> **Excerpted records**:
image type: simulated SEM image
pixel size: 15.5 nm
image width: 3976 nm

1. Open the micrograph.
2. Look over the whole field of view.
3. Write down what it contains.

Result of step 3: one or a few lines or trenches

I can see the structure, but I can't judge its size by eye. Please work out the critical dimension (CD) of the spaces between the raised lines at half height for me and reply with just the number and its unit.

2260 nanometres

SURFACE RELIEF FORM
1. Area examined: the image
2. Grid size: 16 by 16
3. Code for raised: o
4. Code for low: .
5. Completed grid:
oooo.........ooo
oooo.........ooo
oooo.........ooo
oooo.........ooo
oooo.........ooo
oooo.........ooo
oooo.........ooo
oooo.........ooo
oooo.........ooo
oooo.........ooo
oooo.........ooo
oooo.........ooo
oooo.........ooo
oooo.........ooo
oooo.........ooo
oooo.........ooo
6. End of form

> **Work request**: Which lines run from the one holding "1. Open the micrograph." through the one holding "Result of step" in the records above? Repeat them exactly, both included, and nothing more.

> **Exercise response**:
1. Open the micrograph.
2. Look over the whole field of view.
3. Write down what it contains.

Result of step 3: one or a few lines or trenches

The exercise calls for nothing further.